=== Assignment ===
What do the lines say from the start of the entries through the one containing "Sheet: topography"? Repeat them exactly.

Start of Data records

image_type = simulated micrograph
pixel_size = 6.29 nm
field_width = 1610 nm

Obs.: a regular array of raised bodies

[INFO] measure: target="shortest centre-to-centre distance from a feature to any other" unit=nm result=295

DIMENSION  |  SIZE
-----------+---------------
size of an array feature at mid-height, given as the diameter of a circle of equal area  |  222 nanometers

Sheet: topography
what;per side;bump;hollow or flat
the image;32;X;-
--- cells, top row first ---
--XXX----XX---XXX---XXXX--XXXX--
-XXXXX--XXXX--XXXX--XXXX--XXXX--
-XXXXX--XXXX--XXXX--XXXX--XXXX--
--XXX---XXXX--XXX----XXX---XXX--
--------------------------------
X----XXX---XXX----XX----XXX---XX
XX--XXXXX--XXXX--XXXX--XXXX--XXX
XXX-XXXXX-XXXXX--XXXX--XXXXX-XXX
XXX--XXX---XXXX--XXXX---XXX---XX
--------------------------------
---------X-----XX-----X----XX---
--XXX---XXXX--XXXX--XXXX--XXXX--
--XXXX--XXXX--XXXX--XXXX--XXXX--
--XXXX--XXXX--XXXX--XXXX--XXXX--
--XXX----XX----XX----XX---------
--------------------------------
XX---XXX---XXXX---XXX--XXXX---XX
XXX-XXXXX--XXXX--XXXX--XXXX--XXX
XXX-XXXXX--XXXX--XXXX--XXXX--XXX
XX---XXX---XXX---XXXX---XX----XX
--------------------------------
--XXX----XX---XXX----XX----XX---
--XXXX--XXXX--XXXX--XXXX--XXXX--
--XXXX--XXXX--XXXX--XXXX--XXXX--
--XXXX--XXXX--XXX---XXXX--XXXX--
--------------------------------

End of Data records

=== Answer box ===
image_type = simulated micrograph
pixel_size = 6.29 nm
field_width = 1610 nm

Obs.: a regular array of raised bodies

[INFO] measure: target="shortest centre-to-centre distance from a feature to any other" unit=nm result=295

DIMENSION  |  SIZE
-----------+---------------
size of an array feature at mid-height, given as the diameter of a circle of equal area  |  222 nanometers

Sheet: topography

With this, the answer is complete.